Your task is to transcribe, without alteration, the lines from the top of the material below through the line bearing "Units of measure: source_w", inclusive.

★ ★ ★ ★ ★
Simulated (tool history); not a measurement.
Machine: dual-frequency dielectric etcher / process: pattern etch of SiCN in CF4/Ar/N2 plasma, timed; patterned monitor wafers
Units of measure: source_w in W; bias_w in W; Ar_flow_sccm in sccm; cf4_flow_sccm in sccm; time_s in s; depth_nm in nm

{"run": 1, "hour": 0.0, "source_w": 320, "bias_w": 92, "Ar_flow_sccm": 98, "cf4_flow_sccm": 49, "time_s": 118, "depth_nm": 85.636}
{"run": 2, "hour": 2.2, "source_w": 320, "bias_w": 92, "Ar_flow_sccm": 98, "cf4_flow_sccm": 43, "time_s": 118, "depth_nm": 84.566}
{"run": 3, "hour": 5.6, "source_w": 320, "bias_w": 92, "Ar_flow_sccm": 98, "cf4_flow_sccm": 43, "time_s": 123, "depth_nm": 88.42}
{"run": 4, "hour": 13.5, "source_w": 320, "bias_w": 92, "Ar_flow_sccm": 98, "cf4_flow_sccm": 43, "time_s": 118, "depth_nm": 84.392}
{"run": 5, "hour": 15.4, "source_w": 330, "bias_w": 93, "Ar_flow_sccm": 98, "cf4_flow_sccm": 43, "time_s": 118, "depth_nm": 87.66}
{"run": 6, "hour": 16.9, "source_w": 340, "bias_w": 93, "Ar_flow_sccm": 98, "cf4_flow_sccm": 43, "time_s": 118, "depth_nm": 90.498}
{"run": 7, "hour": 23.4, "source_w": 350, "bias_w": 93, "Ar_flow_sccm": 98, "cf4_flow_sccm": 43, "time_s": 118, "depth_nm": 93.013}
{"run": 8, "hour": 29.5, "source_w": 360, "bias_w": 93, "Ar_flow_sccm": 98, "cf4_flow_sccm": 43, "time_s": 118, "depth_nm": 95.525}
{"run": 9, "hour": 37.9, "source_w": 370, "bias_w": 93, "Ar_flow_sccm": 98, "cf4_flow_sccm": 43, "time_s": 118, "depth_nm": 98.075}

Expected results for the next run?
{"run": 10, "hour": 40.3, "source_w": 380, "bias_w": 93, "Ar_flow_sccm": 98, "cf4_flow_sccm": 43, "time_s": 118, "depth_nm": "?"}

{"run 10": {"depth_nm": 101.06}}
★ ★ ★ ★ ★

*Answer box*.
Simulated (tool history); not a measurement.
Machine: dual-frequency dielectric etcher / process: pattern etch of SiCN in CF4/Ar/N2 plasma, timed; patterned monitor wafers
Units of measure: source_w in W; bias_w in W; Ar_flow_sccm in sccm; cf4_flow_sccm in sccm; time_s in s; depth_nm in nm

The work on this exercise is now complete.